++++++

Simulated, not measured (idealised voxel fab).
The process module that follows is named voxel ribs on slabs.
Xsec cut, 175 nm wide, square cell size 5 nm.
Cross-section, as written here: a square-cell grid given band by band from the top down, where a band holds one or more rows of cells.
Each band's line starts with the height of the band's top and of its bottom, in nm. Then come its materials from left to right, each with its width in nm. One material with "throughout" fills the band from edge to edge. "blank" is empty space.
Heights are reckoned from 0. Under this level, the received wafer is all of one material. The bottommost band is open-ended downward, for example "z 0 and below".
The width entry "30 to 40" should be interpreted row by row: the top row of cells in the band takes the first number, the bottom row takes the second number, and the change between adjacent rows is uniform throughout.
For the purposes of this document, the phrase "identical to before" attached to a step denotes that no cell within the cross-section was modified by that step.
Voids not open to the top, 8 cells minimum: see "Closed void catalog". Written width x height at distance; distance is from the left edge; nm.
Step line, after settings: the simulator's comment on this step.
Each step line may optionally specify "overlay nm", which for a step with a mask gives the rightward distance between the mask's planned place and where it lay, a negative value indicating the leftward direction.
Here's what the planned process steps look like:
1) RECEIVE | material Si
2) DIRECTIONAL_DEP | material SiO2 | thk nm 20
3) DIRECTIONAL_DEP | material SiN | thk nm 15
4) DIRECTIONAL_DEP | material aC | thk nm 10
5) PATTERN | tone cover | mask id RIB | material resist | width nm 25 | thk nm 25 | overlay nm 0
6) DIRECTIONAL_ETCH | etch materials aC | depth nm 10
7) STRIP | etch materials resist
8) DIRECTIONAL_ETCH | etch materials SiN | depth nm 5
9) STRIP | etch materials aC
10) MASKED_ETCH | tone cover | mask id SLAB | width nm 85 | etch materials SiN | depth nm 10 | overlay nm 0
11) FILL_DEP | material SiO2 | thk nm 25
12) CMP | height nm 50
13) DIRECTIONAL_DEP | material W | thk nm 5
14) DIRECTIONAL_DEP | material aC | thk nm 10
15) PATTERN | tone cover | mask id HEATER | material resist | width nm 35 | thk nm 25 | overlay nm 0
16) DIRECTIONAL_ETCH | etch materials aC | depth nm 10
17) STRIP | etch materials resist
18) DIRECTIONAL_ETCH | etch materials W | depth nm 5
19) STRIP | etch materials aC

++++++

▶ ASSIGNED TASK:
Scan the entries above for the line containing "Each step line", and copy it and all lines after it exactly, down to and including the line containing "3) DIRECTIONAL_DEP | material SiN | thk nm 15".

▶ EXERCISE ANSWER:
Each step line may optionally specify "overlay nm", which for a step with a mask gives the rightward distance between the mask's planned place and where it lay, a negative value indicating the leftward direction.
Here's what the planned process steps look like:
1) RECEIVE | material Si
2) DIRECTIONAL_DEP | material SiO2 | thk nm 20
3) DIRECTIONAL_DEP | material SiN | thk nm 15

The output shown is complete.